- [Assigned task] In full and without deviation, write out the entries that follow.

START Extracted data

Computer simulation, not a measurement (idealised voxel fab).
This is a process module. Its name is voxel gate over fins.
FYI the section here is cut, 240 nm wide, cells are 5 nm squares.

END Extracted data

- [Response area]
Computer simulation, not a measurement (idealised voxel fab).
This is a process module. Its name is voxel gate over fins.
FYI the section here is cut, 240 nm wide, cells are 5 nm squares.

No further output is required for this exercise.